- [DATA SUPPLIED]
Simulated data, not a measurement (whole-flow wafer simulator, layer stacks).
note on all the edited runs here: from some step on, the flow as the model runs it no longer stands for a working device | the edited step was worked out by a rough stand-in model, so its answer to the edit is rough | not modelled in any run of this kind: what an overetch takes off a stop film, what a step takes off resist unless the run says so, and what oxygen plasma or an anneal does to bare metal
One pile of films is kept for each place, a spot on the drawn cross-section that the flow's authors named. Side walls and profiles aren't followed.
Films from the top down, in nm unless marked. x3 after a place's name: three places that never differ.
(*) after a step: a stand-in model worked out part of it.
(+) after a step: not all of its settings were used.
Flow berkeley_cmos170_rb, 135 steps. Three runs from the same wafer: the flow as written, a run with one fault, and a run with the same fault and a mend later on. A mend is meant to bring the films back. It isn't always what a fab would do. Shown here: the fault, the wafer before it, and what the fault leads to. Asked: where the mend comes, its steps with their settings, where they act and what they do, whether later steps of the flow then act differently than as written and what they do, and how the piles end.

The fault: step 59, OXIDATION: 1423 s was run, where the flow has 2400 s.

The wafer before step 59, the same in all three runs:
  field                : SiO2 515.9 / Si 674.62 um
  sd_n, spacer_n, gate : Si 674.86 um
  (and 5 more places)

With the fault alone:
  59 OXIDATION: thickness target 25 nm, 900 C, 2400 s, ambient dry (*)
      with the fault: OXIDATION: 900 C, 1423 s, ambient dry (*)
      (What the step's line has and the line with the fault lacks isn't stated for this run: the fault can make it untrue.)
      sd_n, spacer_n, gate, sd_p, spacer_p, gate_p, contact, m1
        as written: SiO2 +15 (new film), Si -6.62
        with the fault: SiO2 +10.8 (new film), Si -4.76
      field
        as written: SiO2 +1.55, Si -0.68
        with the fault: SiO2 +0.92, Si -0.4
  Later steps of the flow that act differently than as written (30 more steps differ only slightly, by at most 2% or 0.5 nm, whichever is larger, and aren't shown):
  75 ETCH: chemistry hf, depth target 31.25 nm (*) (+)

- [ACTIVITY]
Up to and including the line with "(+) after a", transcribe the entries above exactly, starting from their first line.

- [TASK ANSWER]
Simulated data, not a measurement (whole-flow wafer simulator, layer stacks).
note on all the edited runs here: from some step on, the flow as the model runs it no longer stands for a working device | the edited step was worked out by a rough stand-in model, so its answer to the edit is rough | not modelled in any run of this kind: what an overetch takes off a stop film, what a step takes off resist unless the run says so, and what oxygen plasma or an anneal does to bare metal
One pile of films is kept for each place, a spot on the drawn cross-section that the flow's authors named. Side walls and profiles aren't followed.
Films from the top down, in nm unless marked. x3 after a place's name: three places that never differ.
(*) after a step: a stand-in model worked out part of it.
(+) after a step: not all of its settings were used.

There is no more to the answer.